[[ Stored data, beginning ]]

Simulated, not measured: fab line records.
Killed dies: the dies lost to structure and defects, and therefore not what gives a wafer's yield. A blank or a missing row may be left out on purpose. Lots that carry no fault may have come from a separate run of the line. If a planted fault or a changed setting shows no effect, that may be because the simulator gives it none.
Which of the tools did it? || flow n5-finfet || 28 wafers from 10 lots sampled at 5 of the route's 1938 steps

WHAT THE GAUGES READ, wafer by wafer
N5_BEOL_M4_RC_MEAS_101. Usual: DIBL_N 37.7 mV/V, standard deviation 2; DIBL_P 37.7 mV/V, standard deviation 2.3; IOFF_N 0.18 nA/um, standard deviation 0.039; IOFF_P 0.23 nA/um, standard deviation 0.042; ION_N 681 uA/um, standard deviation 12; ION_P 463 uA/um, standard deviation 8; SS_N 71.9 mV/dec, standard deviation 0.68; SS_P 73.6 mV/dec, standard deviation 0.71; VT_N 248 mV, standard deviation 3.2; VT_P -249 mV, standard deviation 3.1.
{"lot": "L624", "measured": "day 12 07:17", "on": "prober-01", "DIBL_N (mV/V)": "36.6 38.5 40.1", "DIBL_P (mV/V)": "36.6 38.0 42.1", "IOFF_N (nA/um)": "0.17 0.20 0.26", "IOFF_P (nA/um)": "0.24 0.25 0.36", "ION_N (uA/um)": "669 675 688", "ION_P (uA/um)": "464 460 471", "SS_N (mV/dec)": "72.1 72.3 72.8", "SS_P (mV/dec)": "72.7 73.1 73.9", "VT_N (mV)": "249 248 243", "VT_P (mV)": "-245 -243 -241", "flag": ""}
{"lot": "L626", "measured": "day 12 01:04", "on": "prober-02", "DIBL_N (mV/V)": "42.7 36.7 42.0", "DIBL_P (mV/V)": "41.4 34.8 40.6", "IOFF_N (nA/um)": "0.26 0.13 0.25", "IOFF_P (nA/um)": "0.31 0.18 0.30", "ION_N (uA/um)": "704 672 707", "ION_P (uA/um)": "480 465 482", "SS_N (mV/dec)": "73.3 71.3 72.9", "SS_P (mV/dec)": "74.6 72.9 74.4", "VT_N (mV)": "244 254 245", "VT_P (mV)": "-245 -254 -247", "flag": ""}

[[ Stored data, end ]]

Work task →
Quote the listing word for word from its first line through the line in which "N5_BEOL_M4_RC_MEAS_101. Usual: DIBL_N" appears.

Task result →
Simulated, not measured: fab line records.
Killed dies: the dies lost to structure and defects, and therefore not what gives a wafer's yield. A blank or a missing row may be left out on purpose. Lots that carry no fault may have come from a separate run of the line. If a planted fault or a changed setting shows no effect, that may be because the simulator gives it none.
Which of the tools did it? || flow n5-finfet || 28 wafers from 10 lots sampled at 5 of the route's 1938 steps

WHAT THE GAUGES READ, wafer by wafer
N5_BEOL_M4_RC_MEAS_101. Usual: DIBL_N 37.7 mV/V, standard deviation 2; DIBL_P 37.7 mV/V, standard deviation 2.3; IOFF_N 0.18 nA/um, standard deviation 0.039; IOFF_P 0.23 nA/um, standard deviation 0.042; ION_N 681 uA/um, standard deviation 12; ION_P 463 uA/um, standard deviation 8; SS_N 71.9 mV/dec, standard deviation 0.68; SS_P 73.6 mV/dec, standard deviation 0.71; VT_N 248 mV, standard deviation 3.2; VT_P -249 mV, standard deviation 3.1.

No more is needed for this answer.